Activity: Please retype each record exactly as it stands below.

Dataset extract:
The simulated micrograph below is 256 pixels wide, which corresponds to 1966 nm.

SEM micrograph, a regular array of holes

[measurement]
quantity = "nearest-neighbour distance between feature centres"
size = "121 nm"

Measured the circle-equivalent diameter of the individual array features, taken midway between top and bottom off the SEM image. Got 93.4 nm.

Exercise response:
The simulated micrograph below is 256 pixels wide, which corresponds to 1966 nm.

SEM micrograph, a regular array of holes

[measurement]
quantity = "nearest-neighbour distance between feature centres"
size = "121 nm"

Measured the circle-equivalent diameter of the individual array features, taken midway between top and bottom off the SEM image. Got 93.4 nm.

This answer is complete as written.